▶ _Work item_
Repeat the lines of the data that follow, please, starting at the first and stopping after the one with "(+) after a".

+--
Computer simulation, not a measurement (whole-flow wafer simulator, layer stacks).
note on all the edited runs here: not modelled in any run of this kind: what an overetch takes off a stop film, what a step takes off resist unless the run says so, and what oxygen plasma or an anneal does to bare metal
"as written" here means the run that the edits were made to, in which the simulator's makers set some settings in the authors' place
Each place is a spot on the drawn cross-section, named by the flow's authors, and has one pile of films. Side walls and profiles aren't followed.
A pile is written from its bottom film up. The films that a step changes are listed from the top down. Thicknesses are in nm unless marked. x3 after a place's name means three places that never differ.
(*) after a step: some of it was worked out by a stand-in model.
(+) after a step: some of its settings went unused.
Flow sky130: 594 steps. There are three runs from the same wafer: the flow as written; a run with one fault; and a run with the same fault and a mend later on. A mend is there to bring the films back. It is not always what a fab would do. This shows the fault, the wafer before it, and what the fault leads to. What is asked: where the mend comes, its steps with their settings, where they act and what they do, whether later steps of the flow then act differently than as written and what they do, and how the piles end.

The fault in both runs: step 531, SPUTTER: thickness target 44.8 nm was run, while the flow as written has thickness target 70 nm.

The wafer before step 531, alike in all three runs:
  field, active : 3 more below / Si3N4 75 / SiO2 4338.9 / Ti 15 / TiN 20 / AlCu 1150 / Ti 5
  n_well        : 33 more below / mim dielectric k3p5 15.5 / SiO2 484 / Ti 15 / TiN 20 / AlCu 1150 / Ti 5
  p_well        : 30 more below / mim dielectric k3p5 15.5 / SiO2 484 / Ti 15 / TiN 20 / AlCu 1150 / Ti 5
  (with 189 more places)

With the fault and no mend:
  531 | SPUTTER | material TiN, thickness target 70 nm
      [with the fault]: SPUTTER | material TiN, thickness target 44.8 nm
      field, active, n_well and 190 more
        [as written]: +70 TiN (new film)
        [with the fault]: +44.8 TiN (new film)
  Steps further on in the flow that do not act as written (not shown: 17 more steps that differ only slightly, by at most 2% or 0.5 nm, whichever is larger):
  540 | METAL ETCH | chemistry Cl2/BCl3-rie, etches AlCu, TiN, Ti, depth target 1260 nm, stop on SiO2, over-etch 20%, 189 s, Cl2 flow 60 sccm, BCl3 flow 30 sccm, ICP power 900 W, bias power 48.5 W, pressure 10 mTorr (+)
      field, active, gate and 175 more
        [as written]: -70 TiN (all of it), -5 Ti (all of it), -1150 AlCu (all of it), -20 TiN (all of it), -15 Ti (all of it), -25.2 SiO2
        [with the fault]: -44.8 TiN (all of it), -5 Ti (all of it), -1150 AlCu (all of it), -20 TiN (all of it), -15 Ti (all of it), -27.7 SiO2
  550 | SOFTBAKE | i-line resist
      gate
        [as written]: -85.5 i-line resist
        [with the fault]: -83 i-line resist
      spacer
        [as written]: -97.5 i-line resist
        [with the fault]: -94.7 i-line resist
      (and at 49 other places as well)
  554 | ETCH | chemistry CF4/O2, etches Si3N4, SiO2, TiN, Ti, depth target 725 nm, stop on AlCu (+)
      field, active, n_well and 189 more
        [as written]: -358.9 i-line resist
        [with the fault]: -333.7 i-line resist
+--

▶ _Response box_
Computer simulation, not a measurement (whole-flow wafer simulator, layer stacks).
note on all the edited runs here: not modelled in any run of this kind: what an overetch takes off a stop film, what a step takes off resist unless the run says so, and what oxygen plasma or an anneal does to bare metal
"as written" here means the run that the edits were made to, in which the simulator's makers set some settings in the authors' place
Each place is a spot on the drawn cross-section, named by the flow's authors, and has one pile of films. Side walls and profiles aren't followed.
A pile is written from its bottom film up. The films that a step changes are listed from the top down. Thicknesses are in nm unless marked. x3 after a place's name means three places that never differ.
(*) after a step: some of it was worked out by a stand-in model.
(+) after a step: some of its settings went unused.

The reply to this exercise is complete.